EXERCISE> Please print all of the entries, matching them exactly.

** RECORD EXCERPTS follows **

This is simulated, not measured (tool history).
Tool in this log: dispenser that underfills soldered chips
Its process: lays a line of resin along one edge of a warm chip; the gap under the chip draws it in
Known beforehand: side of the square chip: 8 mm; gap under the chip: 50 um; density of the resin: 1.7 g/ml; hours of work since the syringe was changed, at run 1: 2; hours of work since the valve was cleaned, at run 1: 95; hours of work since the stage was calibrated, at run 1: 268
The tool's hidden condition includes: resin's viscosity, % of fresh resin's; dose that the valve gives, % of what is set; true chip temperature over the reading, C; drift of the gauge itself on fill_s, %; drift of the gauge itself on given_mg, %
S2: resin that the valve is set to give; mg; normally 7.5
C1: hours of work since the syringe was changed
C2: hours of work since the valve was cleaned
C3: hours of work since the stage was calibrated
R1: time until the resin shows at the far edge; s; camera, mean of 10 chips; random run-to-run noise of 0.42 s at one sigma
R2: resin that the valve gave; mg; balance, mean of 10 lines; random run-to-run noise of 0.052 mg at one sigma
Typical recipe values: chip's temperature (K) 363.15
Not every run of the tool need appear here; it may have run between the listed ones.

** End of RECORD EXCERPTS **

TASK ANSWER>
This is simulated, not measured (tool history).
Tool in this log: dispenser that underfills soldered chips
Its process: lays a line of resin along one edge of a warm chip; the gap under the chip draws it in
Known beforehand: side of the square chip: 8 mm; gap under the chip: 50 um; density of the resin: 1.7 g/ml; hours of work since the syringe was changed, at run 1: 2; hours of work since the valve was cleaned, at run 1: 95; hours of work since the stage was calibrated, at run 1: 268
The tool's hidden condition includes: resin's viscosity, % of fresh resin's; dose that the valve gives, % of what is set; true chip temperature over the reading, C; drift of the gauge itself on fill_s, %; drift of the gauge itself on given_mg, %
S2: resin that the valve is set to give; mg; normally 7.5
C1: hours of work since the syringe was changed
C2: hours of work since the valve was cleaned
C3: hours of work since the stage was calibrated
R1: time until the resin shows at the far edge; s; camera, mean of 10 chips; random run-to-run noise of 0.42 s at one sigma
R2: resin that the valve gave; mg; balance, mean of 10 lines; random run-to-run noise of 0.052 mg at one sigma
Typical recipe values: chip's temperature (K) 363.15
Not every run of the tool need appear here; it may have run between the listed ones.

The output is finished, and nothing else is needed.